• **Data for review**
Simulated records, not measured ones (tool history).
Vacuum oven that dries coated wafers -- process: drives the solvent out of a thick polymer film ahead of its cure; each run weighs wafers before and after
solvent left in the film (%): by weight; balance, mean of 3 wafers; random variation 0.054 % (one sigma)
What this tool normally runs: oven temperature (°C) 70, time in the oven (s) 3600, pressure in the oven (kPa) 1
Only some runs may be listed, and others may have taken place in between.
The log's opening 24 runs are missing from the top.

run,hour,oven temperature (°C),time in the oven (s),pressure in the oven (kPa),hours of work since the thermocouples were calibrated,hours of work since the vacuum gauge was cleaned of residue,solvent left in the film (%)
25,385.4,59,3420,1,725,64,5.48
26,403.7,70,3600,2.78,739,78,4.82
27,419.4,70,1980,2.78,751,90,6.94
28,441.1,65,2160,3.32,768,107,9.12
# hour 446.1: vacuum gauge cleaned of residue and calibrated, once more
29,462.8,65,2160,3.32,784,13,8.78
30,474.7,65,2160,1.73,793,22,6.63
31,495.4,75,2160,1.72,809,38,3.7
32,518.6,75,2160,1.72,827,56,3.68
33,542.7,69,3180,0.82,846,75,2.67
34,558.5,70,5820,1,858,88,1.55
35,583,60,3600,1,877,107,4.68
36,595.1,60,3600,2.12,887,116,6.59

• **Task item**
Your response needs to restate the lines above exactly.

• **Task answer**
Simulated records, not measured ones (tool history).
Vacuum oven that dries coated wafers -- process: drives the solvent out of a thick polymer film ahead of its cure; each run weighs wafers before and after
solvent left in the film (%): by weight; balance, mean of 3 wafers; random variation 0.054 % (one sigma)
What this tool normally runs: oven temperature (°C) 70, time in the oven (s) 3600, pressure in the oven (kPa) 1
Only some runs may be listed, and others may have taken place in between.
The log's opening 24 runs are missing from the top.

run,hour,oven temperature (°C),time in the oven (s),pressure in the oven (kPa),hours of work since the thermocouples were calibrated,hours of work since the vacuum gauge was cleaned of residue,solvent left in the film (%)
25,385.4,59,3420,1,725,64,5.48
26,403.7,70,3600,2.78,739,78,4.82
27,419.4,70,1980,2.78,751,90,6.94
28,441.1,65,2160,3.32,768,107,9.12
# hour 446.1: vacuum gauge cleaned of residue and calibrated, once more
29,462.8,65,2160,3.32,784,13,8.78
30,474.7,65,2160,1.73,793,22,6.63
31,495.4,75,2160,1.72,809,38,3.7
32,518.6,75,2160,1.72,827,56,3.68
33,542.7,69,3180,0.82,846,75,2.67
34,558.5,70,5820,1,858,88,1.55
35,583,60,3600,1,877,107,4.68
36,595.1,60,3600,2.12,887,116,6.59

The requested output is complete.